### INFORMATION SUPPLIED
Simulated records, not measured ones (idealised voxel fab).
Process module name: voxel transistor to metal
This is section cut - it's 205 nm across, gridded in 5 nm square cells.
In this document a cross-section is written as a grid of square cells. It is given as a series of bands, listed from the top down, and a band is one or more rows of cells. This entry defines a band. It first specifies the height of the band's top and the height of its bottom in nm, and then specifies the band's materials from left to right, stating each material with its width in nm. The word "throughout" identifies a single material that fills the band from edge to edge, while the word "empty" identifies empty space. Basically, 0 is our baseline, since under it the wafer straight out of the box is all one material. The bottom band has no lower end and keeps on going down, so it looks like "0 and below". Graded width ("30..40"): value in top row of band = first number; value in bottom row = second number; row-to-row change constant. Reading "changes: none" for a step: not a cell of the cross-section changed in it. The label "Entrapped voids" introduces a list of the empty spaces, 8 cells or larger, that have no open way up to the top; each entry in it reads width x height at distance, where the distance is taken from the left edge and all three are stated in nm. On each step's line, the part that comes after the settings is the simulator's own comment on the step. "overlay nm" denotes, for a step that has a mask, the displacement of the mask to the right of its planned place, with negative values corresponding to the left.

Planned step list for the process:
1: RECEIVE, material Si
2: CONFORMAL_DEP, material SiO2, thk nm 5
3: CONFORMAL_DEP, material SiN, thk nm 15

### WORK REQUEST
A complete, exact copy of the material above is the expected answer.

### TASK SOLUTION
Simulated records, not measured ones (idealised voxel fab).
Process module name: voxel transistor to metal
This is section cut - it's 205 nm across, gridded in 5 nm square cells.
In this document a cross-section is written as a grid of square cells. It is given as a series of bands, listed from the top down, and a band is one or more rows of cells. This entry defines a band. It first specifies the height of the band's top and the height of its bottom in nm, and then specifies the band's materials from left to right, stating each material with its width in nm. The word "throughout" identifies a single material that fills the band from edge to edge, while the word "empty" identifies empty space. Basically, 0 is our baseline, since under it the wafer straight out of the box is all one material. The bottom band has no lower end and keeps on going down, so it looks like "0 and below". Graded width ("30..40"): value in top row of band = first number; value in bottom row = second number; row-to-row change constant. Reading "changes: none" for a step: not a cell of the cross-section changed in it. The label "Entrapped voids" introduces a list of the empty spaces, 8 cells or larger, that have no open way up to the top; each entry in it reads width x height at distance, where the distance is taken from the left edge and all three are stated in nm. On each step's line, the part that comes after the settings is the simulator's own comment on the step. "overlay nm" denotes, for a step that has a mask, the displacement of the mask to the right of its planned place, with negative values corresponding to the left.

Planned step list for the process:
1: RECEIVE, material Si
2: CONFORMAL_DEP, material SiO2, thk nm 5
3: CONFORMAL_DEP, material SiN, thk nm 15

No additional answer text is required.